→ Exercise
The entries below are to be duplicated exactly, with nothing left out.

→ Entries provided
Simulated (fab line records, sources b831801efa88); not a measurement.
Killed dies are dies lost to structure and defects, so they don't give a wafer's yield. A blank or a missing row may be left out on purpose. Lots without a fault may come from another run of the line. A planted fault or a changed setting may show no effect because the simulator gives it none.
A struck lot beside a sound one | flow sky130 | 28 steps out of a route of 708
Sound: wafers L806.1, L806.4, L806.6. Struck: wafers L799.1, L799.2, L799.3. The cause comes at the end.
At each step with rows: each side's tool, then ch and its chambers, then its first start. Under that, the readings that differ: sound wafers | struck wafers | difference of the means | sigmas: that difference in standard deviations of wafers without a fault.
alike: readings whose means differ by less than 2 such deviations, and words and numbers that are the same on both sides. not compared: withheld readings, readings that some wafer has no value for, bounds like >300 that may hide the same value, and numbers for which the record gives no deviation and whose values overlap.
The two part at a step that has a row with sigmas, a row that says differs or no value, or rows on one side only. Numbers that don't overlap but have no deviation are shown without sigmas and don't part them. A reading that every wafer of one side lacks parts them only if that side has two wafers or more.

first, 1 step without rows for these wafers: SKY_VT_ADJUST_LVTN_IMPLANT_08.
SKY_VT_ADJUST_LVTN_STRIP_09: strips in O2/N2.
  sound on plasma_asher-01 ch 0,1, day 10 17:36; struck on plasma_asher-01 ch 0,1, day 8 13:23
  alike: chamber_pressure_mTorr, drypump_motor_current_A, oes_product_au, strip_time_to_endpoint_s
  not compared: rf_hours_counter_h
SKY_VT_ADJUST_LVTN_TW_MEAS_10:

→ Task response
Simulated (fab line records, sources b831801efa88); not a measurement.
Killed dies are dies lost to structure and defects, so they don't give a wafer's yield. A blank or a missing row may be left out on purpose. Lots without a fault may come from another run of the line. A planted fault or a changed setting may show no effect because the simulator gives it none.
A struck lot beside a sound one | flow sky130 | 28 steps out of a route of 708
Sound: wafers L806.1, L806.4, L806.6. Struck: wafers L799.1, L799.2, L799.3. The cause comes at the end.
At each step with rows: each side's tool, then ch and its chambers, then its first start. Under that, the readings that differ: sound wafers | struck wafers | difference of the means | sigmas: that difference in standard deviations of wafers without a fault.
alike: readings whose means differ by less than 2 such deviations, and words and numbers that are the same on both sides. not compared: withheld readings, readings that some wafer has no value for, bounds like >300 that may hide the same value, and numbers for which the record gives no deviation and whose values overlap.
The two part at a step that has a row with sigmas, a row that says differs or no value, or rows on one side only. Numbers that don't overlap but have no deviation are shown without sigmas and don't part them. A reading that every wafer of one side lacks parts them only if that side has two wafers or more.

first, 1 step without rows for these wafers: SKY_VT_ADJUST_LVTN_IMPLANT_08.
SKY_VT_ADJUST_LVTN_STRIP_09: strips in O2/N2.
  sound on plasma_asher-01 ch 0,1, day 10 17:36; struck on plasma_asher-01 ch 0,1, day 8 13:23
  alike: chamber_pressure_mTorr, drypump_motor_current_A, oes_product_au, strip_time_to_endpoint_s
  not compared: rf_hours_counter_h
SKY_VT_ADJUST_LVTN_TW_MEAS_10:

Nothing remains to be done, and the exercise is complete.